→ Assignment:
Produce the records below again, word for word, but stop after the line that contains "The grid has 16 columns and covers the image.".

→ Data excerpts:
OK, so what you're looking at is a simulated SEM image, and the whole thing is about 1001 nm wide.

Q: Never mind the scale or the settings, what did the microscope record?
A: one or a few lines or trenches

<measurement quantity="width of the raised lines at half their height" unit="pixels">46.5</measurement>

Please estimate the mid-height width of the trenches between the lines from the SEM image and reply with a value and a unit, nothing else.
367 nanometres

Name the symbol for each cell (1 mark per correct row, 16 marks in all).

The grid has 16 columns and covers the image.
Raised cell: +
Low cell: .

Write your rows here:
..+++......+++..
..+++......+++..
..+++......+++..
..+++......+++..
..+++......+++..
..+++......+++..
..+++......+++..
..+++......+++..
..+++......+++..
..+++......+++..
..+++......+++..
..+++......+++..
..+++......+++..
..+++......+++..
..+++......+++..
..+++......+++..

→ Your solution:
OK, so what you're looking at is a simulated SEM image, and the whole thing is about 1001 nm wide.

Q: Never mind the scale or the settings, what did the microscope record?
A: one or a few lines or trenches

<measurement quantity="width of the raised lines at half their height" unit="pixels">46.5</measurement>

Please estimate the mid-height width of the trenches between the lines from the SEM image and reply with a value and a unit, nothing else.
367 nanometres

Name the symbol for each cell (1 mark per correct row, 16 marks in all).

The grid has 16 columns and covers the image.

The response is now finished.